SUPPLIED INFORMATION
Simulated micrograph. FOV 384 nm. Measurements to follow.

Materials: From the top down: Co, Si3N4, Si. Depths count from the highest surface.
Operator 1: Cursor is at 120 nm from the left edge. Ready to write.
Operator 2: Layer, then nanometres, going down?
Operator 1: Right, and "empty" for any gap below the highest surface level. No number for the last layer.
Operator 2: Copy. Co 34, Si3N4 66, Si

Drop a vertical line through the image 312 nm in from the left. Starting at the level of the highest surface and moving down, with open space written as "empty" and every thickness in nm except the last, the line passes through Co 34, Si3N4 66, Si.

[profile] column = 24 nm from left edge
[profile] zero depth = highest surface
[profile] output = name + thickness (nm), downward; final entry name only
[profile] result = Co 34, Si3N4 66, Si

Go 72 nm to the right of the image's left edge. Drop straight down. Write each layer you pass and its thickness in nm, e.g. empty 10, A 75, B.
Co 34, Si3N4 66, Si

WORK ORDER
Would you write out the full set of records above without alteration?

TASK RESPONSE
Simulated micrograph. FOV 384 nm. Measurements to follow.

Materials: From the top down: Co, Si3N4, Si. Depths count from the highest surface.
Operator 1: Cursor is at 120 nm from the left edge. Ready to write.
Operator 2: Layer, then nanometres, going down?
Operator 1: Right, and "empty" for any gap below the highest surface level. No number for the last layer.
Operator 2: Copy. Co 34, Si3N4 66, Si

Drop a vertical line through the image 312 nm in from the left. Starting at the level of the highest surface and moving down, with open space written as "empty" and every thickness in nm except the last, the line passes through Co 34, Si3N4 66, Si.

[profile] column = 24 nm from left edge
[profile] zero depth = highest surface
[profile] output = name + thickness (nm), downward; final entry name only
[profile] result = Co 34, Si3N4 66, Si

Go 72 nm to the right of the image's left edge. Drop straight down. Write each layer you pass and its thickness in nm, e.g. empty 10, A 75, B.
Co 34, Si3N4 66, Si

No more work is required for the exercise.